## Action item
Please restate, exactly as written, the lines running from the beginning of the material through the line that has "after: image 2" in it.

----------------------------------------

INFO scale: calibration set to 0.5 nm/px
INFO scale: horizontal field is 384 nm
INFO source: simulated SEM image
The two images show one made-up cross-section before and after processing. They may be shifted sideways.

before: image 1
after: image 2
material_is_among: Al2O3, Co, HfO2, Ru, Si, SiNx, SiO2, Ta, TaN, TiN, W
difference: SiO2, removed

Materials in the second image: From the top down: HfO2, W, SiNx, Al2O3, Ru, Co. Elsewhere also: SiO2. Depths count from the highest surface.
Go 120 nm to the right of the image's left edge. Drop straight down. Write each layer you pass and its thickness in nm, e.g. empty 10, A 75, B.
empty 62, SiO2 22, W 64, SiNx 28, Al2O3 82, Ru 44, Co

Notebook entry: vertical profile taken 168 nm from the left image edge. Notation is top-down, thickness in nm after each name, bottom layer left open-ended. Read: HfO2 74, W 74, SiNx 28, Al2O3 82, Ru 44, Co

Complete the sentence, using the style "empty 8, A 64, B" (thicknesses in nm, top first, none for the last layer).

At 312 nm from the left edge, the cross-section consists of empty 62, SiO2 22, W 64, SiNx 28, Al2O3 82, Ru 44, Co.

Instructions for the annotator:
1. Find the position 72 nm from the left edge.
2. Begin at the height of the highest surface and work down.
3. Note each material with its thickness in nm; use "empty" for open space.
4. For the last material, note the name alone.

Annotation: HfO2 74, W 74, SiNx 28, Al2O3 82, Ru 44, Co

----------------------------------------

## Answer area
INFO scale: calibration set to 0.5 nm/px
INFO scale: horizontal field is 384 nm
INFO source: simulated SEM image
The two images show one made-up cross-section before and after processing. They may be shifted sideways.

before: image 1
after: image 2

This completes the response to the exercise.